Dataset extract →

****

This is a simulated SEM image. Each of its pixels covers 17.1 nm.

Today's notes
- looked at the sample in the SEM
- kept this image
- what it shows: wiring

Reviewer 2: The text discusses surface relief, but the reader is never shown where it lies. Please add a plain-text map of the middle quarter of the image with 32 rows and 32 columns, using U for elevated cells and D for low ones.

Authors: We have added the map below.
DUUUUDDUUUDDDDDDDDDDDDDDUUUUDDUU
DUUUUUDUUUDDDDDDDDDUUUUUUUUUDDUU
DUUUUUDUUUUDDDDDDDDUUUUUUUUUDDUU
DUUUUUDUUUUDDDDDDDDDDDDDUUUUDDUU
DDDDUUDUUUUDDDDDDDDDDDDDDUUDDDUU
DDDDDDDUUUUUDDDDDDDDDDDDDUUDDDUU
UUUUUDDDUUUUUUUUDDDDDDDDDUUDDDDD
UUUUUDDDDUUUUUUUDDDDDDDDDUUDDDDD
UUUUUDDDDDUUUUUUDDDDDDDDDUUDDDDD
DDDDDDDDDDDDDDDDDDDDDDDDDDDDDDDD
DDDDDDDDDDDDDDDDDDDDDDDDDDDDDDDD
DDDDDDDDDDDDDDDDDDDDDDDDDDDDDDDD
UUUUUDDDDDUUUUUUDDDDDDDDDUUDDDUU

****

Work task →
Give all of the lines above again, exactly as they are.

Task output →
This is a simulated SEM image. Each of its pixels covers 17.1 nm.

Today's notes
- looked at the sample in the SEM
- kept this image
- what it shows: wiring

Reviewer 2: The text discusses surface relief, but the reader is never shown where it lies. Please add a plain-text map of the middle quarter of the image with 32 rows and 32 columns, using U for elevated cells and D for low ones.

Authors: We have added the map below.
DUUUUDDUUUDDDDDDDDDDDDDDUUUUDDUU
DUUUUUDUUUDDDDDDDDDUUUUUUUUUDDUU
DUUUUUDUUUUDDDDDDDDUUUUUUUUUDDUU
DUUUUUDUUUUDDDDDDDDDDDDDUUUUDDUU
DDDDUUDUUUUDDDDDDDDDDDDDDUUDDDUU
DDDDDDDUUUUUDDDDDDDDDDDDDUUDDDUU
UUUUUDDDUUUUUUUUDDDDDDDDDUUDDDDD
UUUUUDDDDUUUUUUUDDDDDDDDDUUDDDDD
UUUUUDDDDDUUUUUUDDDDDDDDDUUDDDDD
DDDDDDDDDDDDDDDDDDDDDDDDDDDDDDDD
DDDDDDDDDDDDDDDDDDDDDDDDDDDDDDDD
DDDDDDDDDDDDDDDDDDDDDDDDDDDDDDDD
UUUUUDDDDDUUUUUUDDDDDDDDDUUDDDUU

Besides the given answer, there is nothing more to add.